[Task item] Would you reproduce, without any alteration, the lines from the opening line of the entries through the line that has "nm;closest-neighbour spacing, measured" in it?

----------
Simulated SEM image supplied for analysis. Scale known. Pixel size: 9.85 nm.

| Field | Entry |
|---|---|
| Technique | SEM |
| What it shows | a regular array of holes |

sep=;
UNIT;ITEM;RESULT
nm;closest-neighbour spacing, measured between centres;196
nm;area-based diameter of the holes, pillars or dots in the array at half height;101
----------

[Your solution]
Simulated SEM image supplied for analysis. Scale known. Pixel size: 9.85 nm.

| Field | Entry |
|---|---|
| Technique | SEM |
| What it shows | a regular array of holes |

sep=;
UNIT;ITEM;RESULT
nm;closest-neighbour spacing, measured between centres;196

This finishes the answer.